* [Required action]
In the data below, one line contains "The tool's own" and a later one contains "lot=L123; first seen here=day 40 06:11;". Print both, with every line between them, exactly and alone.

* [Records shown]
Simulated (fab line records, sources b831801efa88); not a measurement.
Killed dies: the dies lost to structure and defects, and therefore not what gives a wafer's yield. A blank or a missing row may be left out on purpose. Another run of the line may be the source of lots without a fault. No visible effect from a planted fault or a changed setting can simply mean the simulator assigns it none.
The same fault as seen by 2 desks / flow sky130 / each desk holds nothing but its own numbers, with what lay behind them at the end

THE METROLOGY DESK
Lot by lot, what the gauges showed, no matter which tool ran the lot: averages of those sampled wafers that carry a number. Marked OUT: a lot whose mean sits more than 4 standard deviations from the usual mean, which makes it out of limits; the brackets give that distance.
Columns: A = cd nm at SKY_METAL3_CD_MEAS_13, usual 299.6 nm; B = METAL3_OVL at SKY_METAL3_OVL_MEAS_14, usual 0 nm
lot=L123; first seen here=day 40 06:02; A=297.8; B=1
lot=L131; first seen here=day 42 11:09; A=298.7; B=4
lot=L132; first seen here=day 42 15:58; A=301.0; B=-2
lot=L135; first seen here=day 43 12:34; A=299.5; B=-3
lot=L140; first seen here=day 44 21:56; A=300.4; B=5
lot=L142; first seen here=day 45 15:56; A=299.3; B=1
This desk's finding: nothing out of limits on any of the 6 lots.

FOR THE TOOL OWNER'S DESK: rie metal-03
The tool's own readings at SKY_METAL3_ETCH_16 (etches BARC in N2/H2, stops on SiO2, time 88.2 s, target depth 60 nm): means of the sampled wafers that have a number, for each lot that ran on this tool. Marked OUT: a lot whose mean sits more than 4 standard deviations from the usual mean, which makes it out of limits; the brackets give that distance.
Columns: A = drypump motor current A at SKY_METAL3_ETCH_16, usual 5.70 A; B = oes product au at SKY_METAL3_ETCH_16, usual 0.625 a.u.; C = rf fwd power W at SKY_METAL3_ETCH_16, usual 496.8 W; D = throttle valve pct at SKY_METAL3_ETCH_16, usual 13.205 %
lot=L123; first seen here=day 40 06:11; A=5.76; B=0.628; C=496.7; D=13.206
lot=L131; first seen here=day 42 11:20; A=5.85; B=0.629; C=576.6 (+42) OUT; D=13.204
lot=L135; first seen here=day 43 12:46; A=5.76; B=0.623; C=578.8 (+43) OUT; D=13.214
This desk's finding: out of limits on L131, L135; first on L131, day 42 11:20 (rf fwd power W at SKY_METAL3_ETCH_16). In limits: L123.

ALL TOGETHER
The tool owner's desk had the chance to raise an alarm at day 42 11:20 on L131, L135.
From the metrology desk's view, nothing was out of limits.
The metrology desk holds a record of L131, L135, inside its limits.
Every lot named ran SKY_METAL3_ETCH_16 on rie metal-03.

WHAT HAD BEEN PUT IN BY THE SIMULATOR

* [Written response]
The tool's own readings at SKY_METAL3_ETCH_16 (etches BARC in N2/H2, stops on SiO2, time 88.2 s, target depth 60 nm): means of the sampled wafers that have a number, for each lot that ran on this tool. Marked OUT: a lot whose mean sits more than 4 standard deviations from the usual mean, which makes it out of limits; the brackets give that distance.
Columns: A = drypump motor current A at SKY_METAL3_ETCH_16, usual 5.70 A; B = oes product au at SKY_METAL3_ETCH_16, usual 0.625 a.u.; C = rf fwd power W at SKY_METAL3_ETCH_16, usual 496.8 W; D = throttle valve pct at SKY_METAL3_ETCH_16, usual 13.205 %
lot=L123; first seen here=day 40 06:11; A=5.76; B=0.628; C=496.7; D=13.206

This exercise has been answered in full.